Work item → Write out the listing below exactly, beginning at its first line and ending with the line that contains "Measured the on-centre".

Information →
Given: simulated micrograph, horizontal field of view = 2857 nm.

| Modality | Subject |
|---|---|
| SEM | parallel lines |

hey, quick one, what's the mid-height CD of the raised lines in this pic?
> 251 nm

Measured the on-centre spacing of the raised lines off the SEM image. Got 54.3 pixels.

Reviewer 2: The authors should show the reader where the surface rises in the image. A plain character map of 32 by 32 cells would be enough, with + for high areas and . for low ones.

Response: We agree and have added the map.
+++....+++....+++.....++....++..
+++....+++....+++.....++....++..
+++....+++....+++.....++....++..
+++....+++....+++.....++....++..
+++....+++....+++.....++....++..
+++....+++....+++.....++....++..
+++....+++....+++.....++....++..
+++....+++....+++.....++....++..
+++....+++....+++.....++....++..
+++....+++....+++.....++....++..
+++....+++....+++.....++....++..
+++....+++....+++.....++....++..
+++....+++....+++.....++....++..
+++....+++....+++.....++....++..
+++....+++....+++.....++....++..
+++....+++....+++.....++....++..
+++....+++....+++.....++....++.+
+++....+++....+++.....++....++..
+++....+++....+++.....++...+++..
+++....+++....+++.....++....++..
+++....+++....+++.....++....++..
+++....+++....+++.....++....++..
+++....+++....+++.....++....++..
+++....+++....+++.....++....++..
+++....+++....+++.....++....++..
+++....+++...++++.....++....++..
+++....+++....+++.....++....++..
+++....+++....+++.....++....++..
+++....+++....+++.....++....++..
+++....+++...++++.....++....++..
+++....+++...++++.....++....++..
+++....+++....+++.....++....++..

Response area →
Given: simulated micrograph, horizontal field of view = 2857 nm.

| Modality | Subject |
|---|---|
| SEM | parallel lines |

hey, quick one, what's the mid-height CD of the raised lines in this pic?
> 251 nm

Measured the on-centre spacing of the raised lines off the SEM image. Got 54.3 pixels.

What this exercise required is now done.